**Assigned task**
Reproduce exactly the opening lines of the listing, stopping after the line that contains "[INFO] relief: grid" and including it.

....................

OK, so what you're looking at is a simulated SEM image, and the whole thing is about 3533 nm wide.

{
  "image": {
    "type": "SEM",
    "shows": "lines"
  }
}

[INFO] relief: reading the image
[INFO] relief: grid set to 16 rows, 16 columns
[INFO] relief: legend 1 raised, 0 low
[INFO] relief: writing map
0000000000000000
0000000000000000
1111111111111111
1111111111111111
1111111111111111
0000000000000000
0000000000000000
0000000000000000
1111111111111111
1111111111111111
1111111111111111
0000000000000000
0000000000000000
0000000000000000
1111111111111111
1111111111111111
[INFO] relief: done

....................

**Your response**
OK, so what you're looking at is a simulated SEM image, and the whole thing is about 3533 nm wide.

{
  "image": {
    "type": "SEM",
    "shows": "lines"
  }
}

[INFO] relief: reading the image
[INFO] relief: grid set to 16 rows, 16 columns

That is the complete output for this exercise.